Work task: Return every record below exactly as given.

Data extracts:
........
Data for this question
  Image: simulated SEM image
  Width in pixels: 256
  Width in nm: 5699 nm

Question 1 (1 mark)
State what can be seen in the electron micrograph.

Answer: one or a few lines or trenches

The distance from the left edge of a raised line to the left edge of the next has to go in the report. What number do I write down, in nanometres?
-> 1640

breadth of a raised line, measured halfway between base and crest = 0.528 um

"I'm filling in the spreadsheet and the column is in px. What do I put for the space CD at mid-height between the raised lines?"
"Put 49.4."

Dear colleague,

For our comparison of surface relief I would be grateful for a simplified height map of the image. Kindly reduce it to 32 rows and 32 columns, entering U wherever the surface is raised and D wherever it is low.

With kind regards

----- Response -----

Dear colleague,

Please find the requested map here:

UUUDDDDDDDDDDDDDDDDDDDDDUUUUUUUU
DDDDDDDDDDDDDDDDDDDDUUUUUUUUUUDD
........

Response box:
Data for this question
  Image: simulated SEM image
  Width in pixels: 256
  Width in nm: 5699 nm

Question 1 (1 mark)
State what can be seen in the electron micrograph.

Answer: one or a few lines or trenches

The distance from the left edge of a raised line to the left edge of the next has to go in the report. What number do I write down, in nanometres?
-> 1640

breadth of a raised line, measured halfway between base and crest = 0.528 um

"I'm filling in the spreadsheet and the column is in px. What do I put for the space CD at mid-height between the raised lines?"
"Put 49.4."

Dear colleague,

For our comparison of surface relief I would be grateful for a simplified height map of the image. Kindly reduce it to 32 rows and 32 columns, entering U wherever the surface is raised and D wherever it is low.

With kind regards

----- Response -----

Dear colleague,

Please find the requested map here:

UUUDDDDDDDDDDDDDDDDDDDDDUUUUUUUU
DDDDDDDDDDDDDDDDDDDDUUUUUUUUUUDD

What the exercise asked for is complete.